▸ **Work item**: Would you please output, word for word, the span of the listing below that opens on the line containing "process module | voxel lift off" and closes on the line containing "A cross-section is"? Include both ends and nothing more.

[[ Dataset, beginning ]]
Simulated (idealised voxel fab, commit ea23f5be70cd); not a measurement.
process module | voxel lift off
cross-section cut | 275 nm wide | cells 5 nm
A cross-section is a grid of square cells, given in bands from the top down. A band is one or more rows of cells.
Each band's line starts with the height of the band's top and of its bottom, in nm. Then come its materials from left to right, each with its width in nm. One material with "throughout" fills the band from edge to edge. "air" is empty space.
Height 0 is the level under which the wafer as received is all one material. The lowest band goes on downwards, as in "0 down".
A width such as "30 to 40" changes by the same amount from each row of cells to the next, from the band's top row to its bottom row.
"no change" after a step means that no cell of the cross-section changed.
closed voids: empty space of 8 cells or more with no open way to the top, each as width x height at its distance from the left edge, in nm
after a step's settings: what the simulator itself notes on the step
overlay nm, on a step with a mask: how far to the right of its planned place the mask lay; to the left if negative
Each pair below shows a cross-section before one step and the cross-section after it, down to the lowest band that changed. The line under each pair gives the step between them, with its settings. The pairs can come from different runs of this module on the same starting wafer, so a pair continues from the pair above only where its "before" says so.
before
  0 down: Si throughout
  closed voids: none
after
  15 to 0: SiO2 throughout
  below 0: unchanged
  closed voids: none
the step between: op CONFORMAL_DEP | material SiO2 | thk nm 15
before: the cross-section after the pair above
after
[[ Dataset, end ]]

▸ **Written answer**:
process module | voxel lift off
cross-section cut | 275 nm wide | cells 5 nm
A cross-section is a grid of square cells, given in bands from the top down. A band is one or more rows of cells.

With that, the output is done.